- [WORK ITEM] Below are some records. Reproduce them exactly from their first line through the line with "MEASUREMENT SUMMARY", inclusive.

- [SUPPLIED RECORDS]
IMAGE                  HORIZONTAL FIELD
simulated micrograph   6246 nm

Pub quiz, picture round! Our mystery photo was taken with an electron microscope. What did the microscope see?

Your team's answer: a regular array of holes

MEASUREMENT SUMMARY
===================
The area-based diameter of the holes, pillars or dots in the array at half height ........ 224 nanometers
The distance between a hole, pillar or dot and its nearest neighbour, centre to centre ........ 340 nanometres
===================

- [TASK RESULT]
IMAGE                  HORIZONTAL FIELD
simulated micrograph   6246 nm

Pub quiz, picture round! Our mystery photo was taken with an electron microscope. What did the microscope see?

Your team's answer: a regular array of holes

MEASUREMENT SUMMARY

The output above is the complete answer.